Activity: From the line below that contains "Matching of chambers" to the line that contains "L203.5 | can't be placed: 3 or 1 | 1", repeat every line exactly, both ends included, and nothing else.

Provided information:
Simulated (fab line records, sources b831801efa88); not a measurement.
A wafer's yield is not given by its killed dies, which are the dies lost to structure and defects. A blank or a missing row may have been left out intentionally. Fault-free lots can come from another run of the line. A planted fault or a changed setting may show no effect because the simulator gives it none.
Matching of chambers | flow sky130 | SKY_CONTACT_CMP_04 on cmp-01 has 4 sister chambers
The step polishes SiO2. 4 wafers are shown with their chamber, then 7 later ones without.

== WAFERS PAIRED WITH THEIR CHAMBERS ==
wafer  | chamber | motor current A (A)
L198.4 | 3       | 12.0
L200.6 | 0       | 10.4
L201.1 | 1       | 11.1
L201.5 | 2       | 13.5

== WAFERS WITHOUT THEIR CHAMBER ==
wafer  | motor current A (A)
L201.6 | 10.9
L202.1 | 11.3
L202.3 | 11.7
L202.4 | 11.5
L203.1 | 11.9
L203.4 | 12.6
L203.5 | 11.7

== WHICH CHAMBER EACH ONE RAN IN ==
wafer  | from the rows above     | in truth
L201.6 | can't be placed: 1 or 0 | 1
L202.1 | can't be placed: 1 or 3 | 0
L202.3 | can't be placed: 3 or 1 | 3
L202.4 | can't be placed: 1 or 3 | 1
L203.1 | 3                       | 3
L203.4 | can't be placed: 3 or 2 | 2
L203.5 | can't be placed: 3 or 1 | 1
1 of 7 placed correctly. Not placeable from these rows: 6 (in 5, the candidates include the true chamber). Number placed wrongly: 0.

Task answer:
Matching of chambers | flow sky130 | SKY_CONTACT_CMP_04 on cmp-01 has 4 sister chambers
The step polishes SiO2. 4 wafers are shown with their chamber, then 7 later ones without.

== WAFERS PAIRED WITH THEIR CHAMBERS ==
wafer  | chamber | motor current A (A)
L198.4 | 3       | 12.0
L200.6 | 0       | 10.4
L201.1 | 1       | 11.1
L201.5 | 2       | 13.5

== WAFERS WITHOUT THEIR CHAMBER ==
wafer  | motor current A (A)
L201.6 | 10.9
L202.1 | 11.3
L202.3 | 11.7
L202.4 | 11.5
L203.1 | 11.9
L203.4 | 12.6
L203.5 | 11.7

== WHICH CHAMBER EACH ONE RAN IN ==
wafer  | from the rows above     | in truth
L201.6 | can't be placed: 1 or 0 | 1
L202.1 | can't be placed: 1 or 3 | 0
L202.3 | can't be placed: 3 or 1 | 3
L202.4 | can't be placed: 1 or 3 | 1
L203.1 | 3                       | 3
L203.4 | can't be placed: 3 or 2 | 2
L203.5 | can't be placed: 3 or 1 | 1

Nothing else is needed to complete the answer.